[Activity]
Write out exactly what each line says, starting with the first line below and ending on the one with "ready_s: time from".

[Data shown]
···
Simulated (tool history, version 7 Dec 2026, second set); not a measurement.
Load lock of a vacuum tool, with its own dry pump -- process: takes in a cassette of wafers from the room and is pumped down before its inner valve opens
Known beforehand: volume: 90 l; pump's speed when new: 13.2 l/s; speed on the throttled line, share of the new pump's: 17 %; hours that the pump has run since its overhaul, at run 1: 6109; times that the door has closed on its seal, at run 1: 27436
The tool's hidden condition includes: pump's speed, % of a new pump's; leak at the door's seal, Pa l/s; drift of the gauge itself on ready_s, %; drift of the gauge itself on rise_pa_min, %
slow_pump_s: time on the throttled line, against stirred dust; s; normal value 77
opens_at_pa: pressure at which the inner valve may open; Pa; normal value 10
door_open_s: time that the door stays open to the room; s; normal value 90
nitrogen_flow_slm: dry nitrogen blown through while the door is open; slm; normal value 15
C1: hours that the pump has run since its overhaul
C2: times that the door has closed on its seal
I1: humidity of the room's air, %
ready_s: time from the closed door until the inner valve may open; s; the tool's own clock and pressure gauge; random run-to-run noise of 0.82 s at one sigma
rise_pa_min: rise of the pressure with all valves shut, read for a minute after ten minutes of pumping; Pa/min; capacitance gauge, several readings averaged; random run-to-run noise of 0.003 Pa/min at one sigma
···

[Response box]
Simulated (tool history, version 7 Dec 2026, second set); not a measurement.
Load lock of a vacuum tool, with its own dry pump -- process: takes in a cassette of wafers from the room and is pumped down before its inner valve opens
Known beforehand: volume: 90 l; pump's speed when new: 13.2 l/s; speed on the throttled line, share of the new pump's: 17 %; hours that the pump has run since its overhaul, at run 1: 6109; times that the door has closed on its seal, at run 1: 27436
The tool's hidden condition includes: pump's speed, % of a new pump's; leak at the door's seal, Pa l/s; drift of the gauge itself on ready_s, %; drift of the gauge itself on rise_pa_min, %
slow_pump_s: time on the throttled line, against stirred dust; s; normal value 77
opens_at_pa: pressure at which the inner valve may open; Pa; normal value 10
door_open_s: time that the door stays open to the room; s; normal value 90
nitrogen_flow_slm: dry nitrogen blown through while the door is open; slm; normal value 15
C1: hours that the pump has run since its overhaul
C2: times that the door has closed on its seal
I1: humidity of the room's air, %
ready_s: time from the closed door until the inner valve may open; s; the tool's own clock and pressure gauge; random run-to-run noise of 0.82 s at one sigma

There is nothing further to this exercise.